_Work task_
Give an exact copy of the data that follows.

_Source material_
========

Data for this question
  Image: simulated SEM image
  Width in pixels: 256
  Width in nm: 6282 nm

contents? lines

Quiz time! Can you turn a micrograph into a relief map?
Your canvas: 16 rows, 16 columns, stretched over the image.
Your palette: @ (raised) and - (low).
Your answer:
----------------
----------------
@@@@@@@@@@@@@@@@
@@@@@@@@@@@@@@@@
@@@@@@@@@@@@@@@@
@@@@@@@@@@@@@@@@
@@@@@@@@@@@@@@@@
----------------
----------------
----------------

========

_Written response_
Data for this question
  Image: simulated SEM image
  Width in pixels: 256
  Width in nm: 6282 nm

contents? lines

Quiz time! Can you turn a micrograph into a relief map?
Your canvas: 16 rows, 16 columns, stretched over the image.
Your palette: @ (raised) and - (low).
Your answer:
----------------
----------------
@@@@@@@@@@@@@@@@
@@@@@@@@@@@@@@@@
@@@@@@@@@@@@@@@@
@@@@@@@@@@@@@@@@
@@@@@@@@@@@@@@@@
----------------
----------------
----------------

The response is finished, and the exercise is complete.